EXERCISE DATA -
--------

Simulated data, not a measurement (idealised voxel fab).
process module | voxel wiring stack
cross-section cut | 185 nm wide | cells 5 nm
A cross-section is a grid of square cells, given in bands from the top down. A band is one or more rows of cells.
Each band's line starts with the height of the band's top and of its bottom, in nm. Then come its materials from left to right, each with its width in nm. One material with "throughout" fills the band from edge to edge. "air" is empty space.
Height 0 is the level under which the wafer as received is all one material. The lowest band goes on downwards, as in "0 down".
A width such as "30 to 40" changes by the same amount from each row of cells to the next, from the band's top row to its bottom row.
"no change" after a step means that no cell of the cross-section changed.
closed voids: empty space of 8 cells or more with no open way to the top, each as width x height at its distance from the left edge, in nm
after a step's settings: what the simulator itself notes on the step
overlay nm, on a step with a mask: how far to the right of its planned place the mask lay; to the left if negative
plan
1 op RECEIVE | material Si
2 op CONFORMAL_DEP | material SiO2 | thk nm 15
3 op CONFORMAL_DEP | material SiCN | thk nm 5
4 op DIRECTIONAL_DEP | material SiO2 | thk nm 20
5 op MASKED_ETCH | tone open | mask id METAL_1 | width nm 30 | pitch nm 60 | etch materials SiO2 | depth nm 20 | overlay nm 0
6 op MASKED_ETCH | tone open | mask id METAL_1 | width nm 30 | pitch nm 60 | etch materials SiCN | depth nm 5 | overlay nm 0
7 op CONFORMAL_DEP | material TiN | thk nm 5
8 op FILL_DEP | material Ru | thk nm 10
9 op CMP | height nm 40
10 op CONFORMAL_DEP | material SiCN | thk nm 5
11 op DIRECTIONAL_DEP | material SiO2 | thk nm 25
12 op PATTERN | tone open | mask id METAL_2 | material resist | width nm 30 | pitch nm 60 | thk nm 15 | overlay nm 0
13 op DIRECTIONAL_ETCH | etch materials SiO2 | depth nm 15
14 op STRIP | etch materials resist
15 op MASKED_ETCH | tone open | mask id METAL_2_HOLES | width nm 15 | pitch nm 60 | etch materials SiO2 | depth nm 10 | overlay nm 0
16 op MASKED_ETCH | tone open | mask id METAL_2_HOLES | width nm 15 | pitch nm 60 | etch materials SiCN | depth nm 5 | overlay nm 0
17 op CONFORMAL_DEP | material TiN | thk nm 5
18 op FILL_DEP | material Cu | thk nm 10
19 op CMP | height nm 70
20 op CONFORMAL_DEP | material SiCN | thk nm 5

--------

WORK TASK -
Only the lines from the start of the material through the line bearing "A cross-section is" are needed, restated exactly, with both end lines included.

WRITTEN SOLUTION -
Simulated data, not a measurement (idealised voxel fab).
process module | voxel wiring stack
cross-section cut | 185 nm wide | cells 5 nm
A cross-section is a grid of square cells, given in bands from the top down. A band is one or more rows of cells.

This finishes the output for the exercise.